### Work item
Reproduce every entry exactly, without alteration.

### Given data
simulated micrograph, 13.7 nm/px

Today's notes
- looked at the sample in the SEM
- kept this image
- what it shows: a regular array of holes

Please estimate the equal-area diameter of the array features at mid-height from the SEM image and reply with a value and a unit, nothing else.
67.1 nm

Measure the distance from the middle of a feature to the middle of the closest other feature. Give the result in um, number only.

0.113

### Written reply
simulated micrograph, 13.7 nm/px

Today's notes
- looked at the sample in the SEM
- kept this image
- what it shows: a regular array of holes

Please estimate the equal-area diameter of the array features at mid-height from the SEM image and reply with a value and a unit, nothing else.
67.1 nm

Measure the distance from the middle of a feature to the middle of the closest other feature. Give the result in um, number only.

0.113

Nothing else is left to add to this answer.